*Exercise:* Starting at the first line of the listing below and ending at the line with "A cross-section is", copy each line exactly.

** Dataset follows **

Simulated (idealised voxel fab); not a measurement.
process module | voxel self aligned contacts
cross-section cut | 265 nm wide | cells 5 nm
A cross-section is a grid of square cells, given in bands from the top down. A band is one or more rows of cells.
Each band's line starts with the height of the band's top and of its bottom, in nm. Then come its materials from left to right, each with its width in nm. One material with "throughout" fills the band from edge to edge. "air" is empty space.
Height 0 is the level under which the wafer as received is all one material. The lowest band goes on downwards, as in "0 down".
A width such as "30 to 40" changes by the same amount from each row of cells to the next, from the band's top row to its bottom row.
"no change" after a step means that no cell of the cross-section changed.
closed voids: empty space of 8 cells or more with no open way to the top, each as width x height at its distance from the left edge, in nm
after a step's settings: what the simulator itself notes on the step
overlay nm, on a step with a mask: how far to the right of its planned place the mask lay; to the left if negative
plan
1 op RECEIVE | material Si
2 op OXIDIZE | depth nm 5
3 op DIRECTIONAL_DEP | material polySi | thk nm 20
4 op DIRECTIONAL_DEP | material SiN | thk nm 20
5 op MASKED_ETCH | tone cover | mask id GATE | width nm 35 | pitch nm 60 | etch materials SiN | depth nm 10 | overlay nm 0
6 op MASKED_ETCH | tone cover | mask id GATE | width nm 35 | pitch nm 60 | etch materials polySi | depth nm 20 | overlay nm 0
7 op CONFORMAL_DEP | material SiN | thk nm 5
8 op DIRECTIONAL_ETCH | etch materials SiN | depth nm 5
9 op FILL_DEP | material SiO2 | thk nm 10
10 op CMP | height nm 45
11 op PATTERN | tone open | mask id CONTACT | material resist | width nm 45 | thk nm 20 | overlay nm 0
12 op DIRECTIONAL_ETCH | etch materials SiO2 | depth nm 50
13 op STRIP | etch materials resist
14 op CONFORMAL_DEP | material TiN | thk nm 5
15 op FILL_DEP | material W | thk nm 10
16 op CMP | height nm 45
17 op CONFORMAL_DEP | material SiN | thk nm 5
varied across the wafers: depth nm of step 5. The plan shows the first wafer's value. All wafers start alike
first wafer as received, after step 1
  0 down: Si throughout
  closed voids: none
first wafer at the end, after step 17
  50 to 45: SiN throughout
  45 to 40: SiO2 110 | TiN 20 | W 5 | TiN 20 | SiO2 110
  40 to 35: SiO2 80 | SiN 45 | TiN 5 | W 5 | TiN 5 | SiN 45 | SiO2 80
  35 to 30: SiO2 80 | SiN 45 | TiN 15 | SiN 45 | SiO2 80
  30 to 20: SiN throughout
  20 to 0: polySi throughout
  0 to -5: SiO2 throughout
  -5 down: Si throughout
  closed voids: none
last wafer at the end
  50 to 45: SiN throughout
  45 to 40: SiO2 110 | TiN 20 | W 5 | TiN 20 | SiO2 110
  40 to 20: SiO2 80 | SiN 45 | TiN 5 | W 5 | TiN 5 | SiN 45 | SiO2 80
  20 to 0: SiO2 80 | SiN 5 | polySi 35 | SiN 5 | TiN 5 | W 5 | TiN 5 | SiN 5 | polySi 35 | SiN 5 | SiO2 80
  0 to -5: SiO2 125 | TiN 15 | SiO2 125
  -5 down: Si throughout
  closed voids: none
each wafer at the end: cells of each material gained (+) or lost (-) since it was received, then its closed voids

** End of Dataset **

*Exercise result:*
Simulated (idealised voxel fab); not a measurement.
process module | voxel self aligned contacts
cross-section cut | 265 nm wide | cells 5 nm
A cross-section is a grid of square cells, given in bands from the top down. A band is one or more rows of cells.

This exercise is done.